The stretch from the line with "7: op DIRECTIONAL_ETCH" through the line with "8: op STRIP | etch materials resist" in the records below: write it out exactly, and nothing else.

Segment Start: Information supplied
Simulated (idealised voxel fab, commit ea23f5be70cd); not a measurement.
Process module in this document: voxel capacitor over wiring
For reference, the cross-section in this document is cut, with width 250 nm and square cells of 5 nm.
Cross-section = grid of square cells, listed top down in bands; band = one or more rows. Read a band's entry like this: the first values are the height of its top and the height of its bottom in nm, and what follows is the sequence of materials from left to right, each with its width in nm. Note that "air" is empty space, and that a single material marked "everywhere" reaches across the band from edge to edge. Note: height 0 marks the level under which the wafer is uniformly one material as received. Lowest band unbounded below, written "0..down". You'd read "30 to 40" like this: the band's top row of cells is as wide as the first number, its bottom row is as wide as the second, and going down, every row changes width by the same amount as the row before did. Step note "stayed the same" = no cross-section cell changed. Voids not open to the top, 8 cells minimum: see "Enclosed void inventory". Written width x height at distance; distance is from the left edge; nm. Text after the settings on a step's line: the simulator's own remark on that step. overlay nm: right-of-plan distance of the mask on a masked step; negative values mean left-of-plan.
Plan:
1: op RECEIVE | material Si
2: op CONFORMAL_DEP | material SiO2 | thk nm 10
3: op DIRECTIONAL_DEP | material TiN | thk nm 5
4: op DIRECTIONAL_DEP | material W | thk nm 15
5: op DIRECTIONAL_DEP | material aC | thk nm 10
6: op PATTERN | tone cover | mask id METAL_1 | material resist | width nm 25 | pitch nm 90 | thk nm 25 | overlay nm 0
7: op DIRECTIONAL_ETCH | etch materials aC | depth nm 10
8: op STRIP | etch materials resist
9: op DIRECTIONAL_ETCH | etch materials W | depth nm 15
Segment End: Information supplied

> Response box
7: op DIRECTIONAL_ETCH | etch materials aC | depth nm 10
8: op STRIP | etch materials resist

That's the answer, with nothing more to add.